## REQUIRED ACTION
An exact copy of every record is the expected answer.

## DATA SHOWN
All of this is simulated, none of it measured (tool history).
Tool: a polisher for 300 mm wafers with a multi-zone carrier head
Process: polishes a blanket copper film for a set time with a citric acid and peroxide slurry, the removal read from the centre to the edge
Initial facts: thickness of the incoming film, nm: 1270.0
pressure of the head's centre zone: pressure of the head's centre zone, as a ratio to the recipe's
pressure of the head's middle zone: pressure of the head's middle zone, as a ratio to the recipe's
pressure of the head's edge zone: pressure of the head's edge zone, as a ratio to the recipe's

## ANSWER BOX
All of this is simulated, none of it measured (tool history).
Tool: a polisher for 300 mm wafers with a multi-zone carrier head
Process: polishes a blanket copper film for a set time with a citric acid and peroxide slurry, the removal read from the centre to the edge
Initial facts: thickness of the incoming film, nm: 1270.0
pressure of the head's centre zone: pressure of the head's centre zone, as a ratio to the recipe's
pressure of the head's middle zone: pressure of the head's middle zone, as a ratio to the recipe's
pressure of the head's edge zone: pressure of the head's edge zone, as a ratio to the recipe's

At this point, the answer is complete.